• **Data excerpts**
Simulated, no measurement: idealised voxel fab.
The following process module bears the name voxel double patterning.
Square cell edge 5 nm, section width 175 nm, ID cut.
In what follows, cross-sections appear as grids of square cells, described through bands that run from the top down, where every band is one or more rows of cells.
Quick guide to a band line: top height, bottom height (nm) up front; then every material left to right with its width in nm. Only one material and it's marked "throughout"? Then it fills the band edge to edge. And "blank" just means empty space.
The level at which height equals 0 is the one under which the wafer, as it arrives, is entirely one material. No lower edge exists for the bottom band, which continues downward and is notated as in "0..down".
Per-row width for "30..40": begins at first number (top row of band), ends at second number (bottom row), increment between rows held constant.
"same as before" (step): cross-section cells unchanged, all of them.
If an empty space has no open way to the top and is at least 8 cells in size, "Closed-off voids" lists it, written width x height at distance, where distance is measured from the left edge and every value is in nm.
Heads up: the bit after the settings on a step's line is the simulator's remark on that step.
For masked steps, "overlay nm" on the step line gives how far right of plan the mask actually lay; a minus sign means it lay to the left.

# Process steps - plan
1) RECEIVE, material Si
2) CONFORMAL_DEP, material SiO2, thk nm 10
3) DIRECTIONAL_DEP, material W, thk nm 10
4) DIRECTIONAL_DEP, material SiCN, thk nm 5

• **Activity**
Copy exactly the lines above, starting at the opening line and finishing at the line in which "Heads up: the" occurs.

• **Task result**
Simulated, no measurement: idealised voxel fab.
The following process module bears the name voxel double patterning.
Square cell edge 5 nm, section width 175 nm, ID cut.
In what follows, cross-sections appear as grids of square cells, described through bands that run from the top down, where every band is one or more rows of cells.
Quick guide to a band line: top height, bottom height (nm) up front; then every material left to right with its width in nm. Only one material and it's marked "throughout"? Then it fills the band edge to edge. And "blank" just means empty space.
The level at which height equals 0 is the one under which the wafer, as it arrives, is entirely one material. No lower edge exists for the bottom band, which continues downward and is notated as in "0..down".
Per-row width for "30..40": begins at first number (top row of band), ends at second number (bottom row), increment between rows held constant.
"same as before" (step): cross-section cells unchanged, all of them.
If an empty space has no open way to the top and is at least 8 cells in size, "Closed-off voids" lists it, written width x height at distance, where distance is measured from the left edge and every value is in nm.
Heads up: the bit after the settings on a step's line is the simulator's remark on that step.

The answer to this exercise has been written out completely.